>>>>
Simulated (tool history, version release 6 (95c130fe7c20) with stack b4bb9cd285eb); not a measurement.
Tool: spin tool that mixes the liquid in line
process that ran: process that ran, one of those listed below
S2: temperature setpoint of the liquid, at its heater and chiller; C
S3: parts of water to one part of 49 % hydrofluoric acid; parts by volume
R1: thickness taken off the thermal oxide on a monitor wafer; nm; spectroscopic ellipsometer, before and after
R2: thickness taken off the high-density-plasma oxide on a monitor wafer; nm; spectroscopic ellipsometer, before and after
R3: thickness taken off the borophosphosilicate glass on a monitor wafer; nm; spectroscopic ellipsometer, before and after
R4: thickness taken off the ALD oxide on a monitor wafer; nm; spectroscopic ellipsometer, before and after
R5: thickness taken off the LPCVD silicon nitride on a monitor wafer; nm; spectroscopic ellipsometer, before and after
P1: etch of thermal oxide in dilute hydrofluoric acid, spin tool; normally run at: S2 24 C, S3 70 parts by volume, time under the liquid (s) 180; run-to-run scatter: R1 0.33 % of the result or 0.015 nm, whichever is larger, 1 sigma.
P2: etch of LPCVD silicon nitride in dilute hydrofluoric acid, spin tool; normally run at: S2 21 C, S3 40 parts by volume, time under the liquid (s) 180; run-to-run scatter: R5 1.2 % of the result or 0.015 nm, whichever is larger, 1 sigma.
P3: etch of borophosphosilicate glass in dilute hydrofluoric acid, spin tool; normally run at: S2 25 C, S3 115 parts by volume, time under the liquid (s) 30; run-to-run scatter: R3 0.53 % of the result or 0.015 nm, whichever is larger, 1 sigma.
<<<<

Set the records down again in full, exactly as they read.

> **EXERCISE OUTPUT**
Simulated (tool history, version release 6 (95c130fe7c20) with stack b4bb9cd285eb); not a measurement.
Tool: spin tool that mixes the liquid in line
process that ran: process that ran, one of those listed below
S2: temperature setpoint of the liquid, at its heater and chiller; C
S3: parts of water to one part of 49 % hydrofluoric acid; parts by volume
R1: thickness taken off the thermal oxide on a monitor wafer; nm; spectroscopic ellipsometer, before and after
R2: thickness taken off the high-density-plasma oxide on a monitor wafer; nm; spectroscopic ellipsometer, before and after
R3: thickness taken off the borophosphosilicate glass on a monitor wafer; nm; spectroscopic ellipsometer, before and after
R4: thickness taken off the ALD oxide on a monitor wafer; nm; spectroscopic ellipsometer, before and after
R5: thickness taken off the LPCVD silicon nitride on a monitor wafer; nm; spectroscopic ellipsometer, before and after
P1: etch of thermal oxide in dilute hydrofluoric acid, spin tool; normally run at: S2 24 C, S3 70 parts by volume, time under the liquid (s) 180; run-to-run scatter: R1 0.33 % of the result or 0.015 nm, whichever is larger, 1 sigma.
P2: etch of LPCVD silicon nitride in dilute hydrofluoric acid, spin tool; normally run at: S2 21 C, S3 40 parts by volume, time under the liquid (s) 180; run-to-run scatter: R5 1.2 % of the result or 0.015 nm, whichever is larger, 1 sigma.
P3: etch of borophosphosilicate glass in dilute hydrofluoric acid, spin tool; normally run at: S2 25 C, S3 115 parts by volume, time under the liquid (s) 30; run-to-run scatter: R3 0.53 % of the result or 0.015 nm, whichever is larger, 1 sigma.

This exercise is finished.